◆ Assigned task
Each line from the opening of the records that follow to the line with "start-h: start of" needs to be written out exactly. Add nothing.

◆ Records provided
+--

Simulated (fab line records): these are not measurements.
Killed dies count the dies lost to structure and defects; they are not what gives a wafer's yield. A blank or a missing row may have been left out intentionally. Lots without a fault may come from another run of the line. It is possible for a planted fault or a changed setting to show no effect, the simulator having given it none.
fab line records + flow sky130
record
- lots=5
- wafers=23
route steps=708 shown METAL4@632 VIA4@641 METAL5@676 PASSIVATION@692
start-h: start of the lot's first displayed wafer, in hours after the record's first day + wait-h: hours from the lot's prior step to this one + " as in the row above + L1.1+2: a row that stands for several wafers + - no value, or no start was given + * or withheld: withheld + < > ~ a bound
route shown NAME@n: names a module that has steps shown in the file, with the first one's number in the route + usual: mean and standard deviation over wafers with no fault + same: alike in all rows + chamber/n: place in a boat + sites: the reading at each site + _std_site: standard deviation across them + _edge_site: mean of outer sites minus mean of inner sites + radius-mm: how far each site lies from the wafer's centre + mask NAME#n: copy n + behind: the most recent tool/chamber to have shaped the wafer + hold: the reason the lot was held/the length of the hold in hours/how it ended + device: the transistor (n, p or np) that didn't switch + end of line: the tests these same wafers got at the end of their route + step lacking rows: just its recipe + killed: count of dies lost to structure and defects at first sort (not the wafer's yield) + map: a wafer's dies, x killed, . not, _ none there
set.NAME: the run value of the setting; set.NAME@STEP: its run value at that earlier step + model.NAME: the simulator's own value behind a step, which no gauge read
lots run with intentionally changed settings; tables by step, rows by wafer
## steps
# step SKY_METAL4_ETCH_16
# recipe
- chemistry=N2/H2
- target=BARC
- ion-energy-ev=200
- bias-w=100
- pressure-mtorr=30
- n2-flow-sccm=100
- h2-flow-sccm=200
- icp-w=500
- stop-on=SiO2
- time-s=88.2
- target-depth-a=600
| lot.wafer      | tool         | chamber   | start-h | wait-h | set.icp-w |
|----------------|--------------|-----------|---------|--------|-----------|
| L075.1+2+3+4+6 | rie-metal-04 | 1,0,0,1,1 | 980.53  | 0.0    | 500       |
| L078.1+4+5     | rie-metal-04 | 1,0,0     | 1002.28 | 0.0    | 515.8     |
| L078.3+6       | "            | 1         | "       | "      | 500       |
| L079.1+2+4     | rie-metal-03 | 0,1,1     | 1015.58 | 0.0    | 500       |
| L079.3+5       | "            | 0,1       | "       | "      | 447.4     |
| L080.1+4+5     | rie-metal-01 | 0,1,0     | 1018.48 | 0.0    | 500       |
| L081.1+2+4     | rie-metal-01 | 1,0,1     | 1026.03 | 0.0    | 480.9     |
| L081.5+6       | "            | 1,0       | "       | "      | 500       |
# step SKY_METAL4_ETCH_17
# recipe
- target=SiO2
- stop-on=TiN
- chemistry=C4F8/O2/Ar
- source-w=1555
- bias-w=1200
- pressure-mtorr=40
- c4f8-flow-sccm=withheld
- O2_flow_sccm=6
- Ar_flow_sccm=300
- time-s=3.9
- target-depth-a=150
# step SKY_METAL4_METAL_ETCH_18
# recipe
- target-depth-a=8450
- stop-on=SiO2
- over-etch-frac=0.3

+--

◆ Response box
Simulated (fab line records): these are not measurements.
Killed dies count the dies lost to structure and defects; they are not what gives a wafer's yield. A blank or a missing row may have been left out intentionally. Lots without a fault may come from another run of the line. It is possible for a planted fault or a changed setting to show no effect, the simulator having given it none.
fab line records + flow sky130
record
- lots=5
- wafers=23
route steps=708 shown METAL4@632 VIA4@641 METAL5@676 PASSIVATION@692
start-h: start of the lot's first displayed wafer, in hours after the record's first day + wait-h: hours from the lot's prior step to this one + " as in the row above + L1.1+2: a row that stands for several wafers + - no value, or no start was given + * or withheld: withheld + < > ~ a bound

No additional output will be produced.